* _WORK ITEM_:
Repeat the entire listing exactly as written.

┄┄┄┄┄┄┄┄┄┄

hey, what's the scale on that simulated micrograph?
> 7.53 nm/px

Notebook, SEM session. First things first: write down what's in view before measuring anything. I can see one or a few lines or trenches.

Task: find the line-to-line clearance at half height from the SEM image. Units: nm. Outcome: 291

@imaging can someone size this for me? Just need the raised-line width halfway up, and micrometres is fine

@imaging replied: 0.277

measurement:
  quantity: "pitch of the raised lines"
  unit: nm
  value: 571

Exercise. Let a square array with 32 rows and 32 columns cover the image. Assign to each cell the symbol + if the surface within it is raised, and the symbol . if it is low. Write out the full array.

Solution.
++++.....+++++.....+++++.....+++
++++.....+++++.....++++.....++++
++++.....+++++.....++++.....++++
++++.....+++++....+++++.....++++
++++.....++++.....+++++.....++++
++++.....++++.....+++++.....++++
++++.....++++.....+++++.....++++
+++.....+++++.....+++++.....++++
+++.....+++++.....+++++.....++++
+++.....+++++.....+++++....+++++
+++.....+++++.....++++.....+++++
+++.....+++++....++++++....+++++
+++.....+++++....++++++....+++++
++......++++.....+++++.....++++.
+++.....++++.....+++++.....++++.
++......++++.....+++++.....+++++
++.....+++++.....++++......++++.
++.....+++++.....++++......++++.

┄┄┄┄┄┄┄┄┄┄

* _WORKED SOLUTION_:
hey, what's the scale on that simulated micrograph?
> 7.53 nm/px

Notebook, SEM session. First things first: write down what's in view before measuring anything. I can see one or a few lines or trenches.

Task: find the line-to-line clearance at half height from the SEM image. Units: nm. Outcome: 291

@imaging can someone size this for me? Just need the raised-line width halfway up, and micrometres is fine

@imaging replied: 0.277

measurement:
  quantity: "pitch of the raised lines"
  unit: nm
  value: 571

Exercise. Let a square array with 32 rows and 32 columns cover the image. Assign to each cell the symbol + if the surface within it is raised, and the symbol . if it is low. Write out the full array.

Solution.
++++.....+++++.....+++++.....+++
++++.....+++++.....++++.....++++
++++.....+++++.....++++.....++++
++++.....+++++....+++++.....++++
++++.....++++.....+++++.....++++
++++.....++++.....+++++.....++++
++++.....++++.....+++++.....++++
+++.....+++++.....+++++.....++++
+++.....+++++.....+++++.....++++
+++.....+++++.....+++++....+++++
+++.....+++++.....++++.....+++++
+++.....+++++....++++++....+++++
+++.....+++++....++++++....+++++
++......++++.....+++++.....++++.
+++.....++++.....+++++.....++++.
++......++++.....+++++.....+++++
++.....+++++.....++++......++++.
++.....+++++.....++++......++++.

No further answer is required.